(EXCERPTED DATA):
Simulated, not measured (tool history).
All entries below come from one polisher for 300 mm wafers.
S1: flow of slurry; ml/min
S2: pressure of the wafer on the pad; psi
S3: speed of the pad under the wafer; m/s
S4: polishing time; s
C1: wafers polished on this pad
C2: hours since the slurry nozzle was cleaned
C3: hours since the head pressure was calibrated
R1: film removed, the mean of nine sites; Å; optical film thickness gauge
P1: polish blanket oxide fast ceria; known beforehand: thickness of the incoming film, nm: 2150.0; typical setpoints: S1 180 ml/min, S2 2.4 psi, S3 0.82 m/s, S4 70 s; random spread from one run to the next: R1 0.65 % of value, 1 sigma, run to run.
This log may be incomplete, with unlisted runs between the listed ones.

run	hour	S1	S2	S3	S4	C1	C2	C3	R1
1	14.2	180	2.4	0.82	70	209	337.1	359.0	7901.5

(ACTIVITY): All lines from the first line of the listing above through the line containing "R1: film removed, the" are to be retyped exactly. Leave out any other line.

(EXERCISE OUTPUT):
Simulated, not measured (tool history).
All entries below come from one polisher for 300 mm wafers.
S1: flow of slurry; ml/min
S2: pressure of the wafer on the pad; psi
S3: speed of the pad under the wafer; m/s
S4: polishing time; s
C1: wafers polished on this pad
C2: hours since the slurry nozzle was cleaned
C3: hours since the head pressure was calibrated
R1: film removed, the mean of nine sites; Å; optical film thickness gauge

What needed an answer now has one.